:: Excerpted data

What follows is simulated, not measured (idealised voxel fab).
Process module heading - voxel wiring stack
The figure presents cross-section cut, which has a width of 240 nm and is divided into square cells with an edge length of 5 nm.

::::

- **Activity**
From the data above, copy each line exactly.

- **Your solution**
What follows is simulated, not measured (idealised voxel fab).
Process module heading - voxel wiring stack
The figure presents cross-section cut, which has a width of 240 nm and is divided into square cells with an edge length of 5 nm.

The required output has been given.